## Work instruction
Below are the records; copy exactly the stretch from the line containing "no;field;entry" through the line containing "DDDDDUUUUUDDDDDD", both ends included, and nothing else.

## Given data
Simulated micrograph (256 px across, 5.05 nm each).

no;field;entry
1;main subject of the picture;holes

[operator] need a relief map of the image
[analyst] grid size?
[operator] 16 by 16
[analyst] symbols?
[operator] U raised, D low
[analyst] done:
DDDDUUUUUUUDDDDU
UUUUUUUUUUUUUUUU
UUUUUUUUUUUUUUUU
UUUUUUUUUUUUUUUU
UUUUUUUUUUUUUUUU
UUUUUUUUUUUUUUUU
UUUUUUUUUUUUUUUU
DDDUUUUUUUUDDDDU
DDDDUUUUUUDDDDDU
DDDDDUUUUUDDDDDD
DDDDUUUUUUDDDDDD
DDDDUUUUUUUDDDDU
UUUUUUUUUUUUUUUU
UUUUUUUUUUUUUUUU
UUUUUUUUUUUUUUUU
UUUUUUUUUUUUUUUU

## Task answer
no;field;entry
1;main subject of the picture;holes

[operator] need a relief map of the image
[analyst] grid size?
[operator] 16 by 16
[analyst] symbols?
[operator] U raised, D low
[analyst] done:
DDDDUUUUUUUDDDDU
UUUUUUUUUUUUUUUU
UUUUUUUUUUUUUUUU
UUUUUUUUUUUUUUUU
UUUUUUUUUUUUUUUU
UUUUUUUUUUUUUUUU
UUUUUUUUUUUUUUUU
DDDUUUUUUUUDDDDU
DDDDUUUUUUDDDDDU
DDDDDUUUUUDDDDDD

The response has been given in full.